Dataset content.
■ ■ ■ ■

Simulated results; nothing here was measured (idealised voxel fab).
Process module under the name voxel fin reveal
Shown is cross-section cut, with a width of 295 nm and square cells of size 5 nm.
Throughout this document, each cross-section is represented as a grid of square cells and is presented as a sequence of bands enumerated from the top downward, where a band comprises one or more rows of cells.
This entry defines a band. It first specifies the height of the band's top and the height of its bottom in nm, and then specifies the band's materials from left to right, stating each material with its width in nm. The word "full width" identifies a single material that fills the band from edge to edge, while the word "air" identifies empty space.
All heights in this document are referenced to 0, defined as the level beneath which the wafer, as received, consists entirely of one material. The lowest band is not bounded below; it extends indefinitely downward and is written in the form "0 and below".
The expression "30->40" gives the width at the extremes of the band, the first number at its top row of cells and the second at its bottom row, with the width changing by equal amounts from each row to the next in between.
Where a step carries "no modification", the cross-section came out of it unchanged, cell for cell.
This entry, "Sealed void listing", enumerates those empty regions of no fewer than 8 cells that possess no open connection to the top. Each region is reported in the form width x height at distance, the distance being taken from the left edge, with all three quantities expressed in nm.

■ ■ ■ ■

Work item.
Print the records above verbatim from their first line to the line containing "Throughout this document, each", both included, and stop there.

Exercise response.
Simulated results; nothing here was measured (idealised voxel fab).
Process module under the name voxel fin reveal
Shown is cross-section cut, with a width of 295 nm and square cells of size 5 nm.
Throughout this document, each cross-section is represented as a grid of square cells and is presented as a sequence of bands enumerated from the top downward, where a band comprises one or more rows of cells.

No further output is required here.